## GIVEN RECORDS
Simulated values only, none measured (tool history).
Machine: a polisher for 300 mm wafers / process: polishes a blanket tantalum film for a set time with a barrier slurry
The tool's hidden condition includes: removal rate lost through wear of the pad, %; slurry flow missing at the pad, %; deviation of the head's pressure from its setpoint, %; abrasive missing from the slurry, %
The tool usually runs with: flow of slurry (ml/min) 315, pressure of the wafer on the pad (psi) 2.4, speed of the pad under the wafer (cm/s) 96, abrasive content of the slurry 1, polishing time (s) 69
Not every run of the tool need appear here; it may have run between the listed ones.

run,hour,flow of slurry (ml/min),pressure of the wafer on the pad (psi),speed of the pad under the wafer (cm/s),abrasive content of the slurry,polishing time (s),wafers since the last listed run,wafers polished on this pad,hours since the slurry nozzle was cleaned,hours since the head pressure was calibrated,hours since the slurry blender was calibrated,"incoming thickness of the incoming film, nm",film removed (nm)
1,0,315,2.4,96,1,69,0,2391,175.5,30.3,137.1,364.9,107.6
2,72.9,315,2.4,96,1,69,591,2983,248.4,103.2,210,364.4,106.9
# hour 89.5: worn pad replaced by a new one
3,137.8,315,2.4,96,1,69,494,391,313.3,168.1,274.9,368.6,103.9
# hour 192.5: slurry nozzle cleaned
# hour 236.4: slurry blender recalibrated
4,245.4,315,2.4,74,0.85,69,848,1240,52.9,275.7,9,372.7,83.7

## ASSIGNED TASK
Exactly as they appear above, give the entries again.

## SOLUTION
Simulated values only, none measured (tool history).
Machine: a polisher for 300 mm wafers / process: polishes a blanket tantalum film for a set time with a barrier slurry
The tool's hidden condition includes: removal rate lost through wear of the pad, %; slurry flow missing at the pad, %; deviation of the head's pressure from its setpoint, %; abrasive missing from the slurry, %
The tool usually runs with: flow of slurry (ml/min) 315, pressure of the wafer on the pad (psi) 2.4, speed of the pad under the wafer (cm/s) 96, abrasive content of the slurry 1, polishing time (s) 69
Not every run of the tool need appear here; it may have run between the listed ones.

run,hour,flow of slurry (ml/min),pressure of the wafer on the pad (psi),speed of the pad under the wafer (cm/s),abrasive content of the slurry,polishing time (s),wafers since the last listed run,wafers polished on this pad,hours since the slurry nozzle was cleaned,hours since the head pressure was calibrated,hours since the slurry blender was calibrated,"incoming thickness of the incoming film, nm",film removed (nm)
1,0,315,2.4,96,1,69,0,2391,175.5,30.3,137.1,364.9,107.6
2,72.9,315,2.4,96,1,69,591,2983,248.4,103.2,210,364.4,106.9
# hour 89.5: worn pad replaced by a new one
3,137.8,315,2.4,96,1,69,494,391,313.3,168.1,274.9,368.6,103.9
# hour 192.5: slurry nozzle cleaned
# hour 236.4: slurry blender recalibrated
4,245.4,315,2.4,74,0.85,69,848,1240,52.9,275.7,9,372.7,83.7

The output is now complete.